======== DATA FOR REVIEW ========

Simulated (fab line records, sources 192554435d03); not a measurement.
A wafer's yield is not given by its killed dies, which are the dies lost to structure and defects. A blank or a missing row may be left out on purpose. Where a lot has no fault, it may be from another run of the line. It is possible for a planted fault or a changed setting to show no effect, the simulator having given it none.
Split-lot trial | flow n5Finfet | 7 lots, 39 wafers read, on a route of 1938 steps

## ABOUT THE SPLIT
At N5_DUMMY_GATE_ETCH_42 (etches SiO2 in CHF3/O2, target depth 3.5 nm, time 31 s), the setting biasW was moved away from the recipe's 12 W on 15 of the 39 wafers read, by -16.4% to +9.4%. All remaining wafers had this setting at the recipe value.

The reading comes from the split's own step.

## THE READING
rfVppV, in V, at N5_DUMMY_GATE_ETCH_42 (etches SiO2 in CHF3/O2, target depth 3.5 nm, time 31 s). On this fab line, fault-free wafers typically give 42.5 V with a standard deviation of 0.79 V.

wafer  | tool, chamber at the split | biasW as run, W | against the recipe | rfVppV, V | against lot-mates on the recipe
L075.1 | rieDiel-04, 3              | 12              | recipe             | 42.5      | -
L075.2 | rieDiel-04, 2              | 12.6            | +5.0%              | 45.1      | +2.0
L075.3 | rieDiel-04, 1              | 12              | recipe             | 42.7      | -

========

§ **REQUIREMENT**:
The expected output is the complete data, repeated exactly.

§ **EXERCISE ANSWER**:
Simulated (fab line records, sources 192554435d03); not a measurement.
A wafer's yield is not given by its killed dies, which are the dies lost to structure and defects. A blank or a missing row may be left out on purpose. Where a lot has no fault, it may be from another run of the line. It is possible for a planted fault or a changed setting to show no effect, the simulator having given it none.
Split-lot trial | flow n5Finfet | 7 lots, 39 wafers read, on a route of 1938 steps

## ABOUT THE SPLIT
At N5_DUMMY_GATE_ETCH_42 (etches SiO2 in CHF3/O2, target depth 3.5 nm, time 31 s), the setting biasW was moved away from the recipe's 12 W on 15 of the 39 wafers read, by -16.4% to +9.4%. All remaining wafers had this setting at the recipe value.

The reading comes from the split's own step.

## THE READING
rfVppV, in V, at N5_DUMMY_GATE_ETCH_42 (etches SiO2 in CHF3/O2, target depth 3.5 nm, time 31 s). On this fab line, fault-free wafers typically give 42.5 V with a standard deviation of 0.79 V.

wafer  | tool, chamber at the split | biasW as run, W | against the recipe | rfVppV, V | against lot-mates on the recipe
L075.1 | rieDiel-04, 3              | 12              | recipe             | 42.5      | -
L075.2 | rieDiel-04, 2              | 12.6            | +5.0%              | 45.1      | +2.0
L075.3 | rieDiel-04, 1              | 12              | recipe             | 42.7      | -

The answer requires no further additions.